Exercise: Nothing left out, nothing added: return the full set of records.

** Opening Source material block **

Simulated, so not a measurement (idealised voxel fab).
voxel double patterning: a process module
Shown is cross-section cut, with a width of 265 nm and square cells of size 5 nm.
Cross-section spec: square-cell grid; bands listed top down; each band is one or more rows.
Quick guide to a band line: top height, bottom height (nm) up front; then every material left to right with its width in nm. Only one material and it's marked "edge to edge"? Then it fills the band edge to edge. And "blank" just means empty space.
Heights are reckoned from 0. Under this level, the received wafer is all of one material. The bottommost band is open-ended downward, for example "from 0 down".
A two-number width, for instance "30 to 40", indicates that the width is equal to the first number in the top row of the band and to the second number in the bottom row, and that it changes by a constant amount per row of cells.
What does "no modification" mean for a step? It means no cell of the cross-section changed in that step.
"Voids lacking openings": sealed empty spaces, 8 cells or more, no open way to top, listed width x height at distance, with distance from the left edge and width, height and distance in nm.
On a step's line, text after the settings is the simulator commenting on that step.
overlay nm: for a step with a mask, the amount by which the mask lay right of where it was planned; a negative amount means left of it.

** Closing Source material block **

Answer space:
Simulated, so not a measurement (idealised voxel fab).
voxel double patterning: a process module
Shown is cross-section cut, with a width of 265 nm and square cells of size 5 nm.
Cross-section spec: square-cell grid; bands listed top down; each band is one or more rows.
Quick guide to a band line: top height, bottom height (nm) up front; then every material left to right with its width in nm. Only one material and it's marked "edge to edge"? Then it fills the band edge to edge. And "blank" just means empty space.
Heights are reckoned from 0. Under this level, the received wafer is all of one material. The bottommost band is open-ended downward, for example "from 0 down".
A two-number width, for instance "30 to 40", indicates that the width is equal to the first number in the top row of the band and to the second number in the bottom row, and that it changes by a constant amount per row of cells.
What does "no modification" mean for a step? It means no cell of the cross-section changed in that step.
"Voids lacking openings": sealed empty spaces, 8 cells or more, no open way to top, listed width x height at distance, with distance from the left edge and width, height and distance in nm.
On a step's line, text after the settings is the simulator commenting on that step.
overlay nm: for a step with a mask, the amount by which the mask lay right of where it was planned; a negative amount means left of it.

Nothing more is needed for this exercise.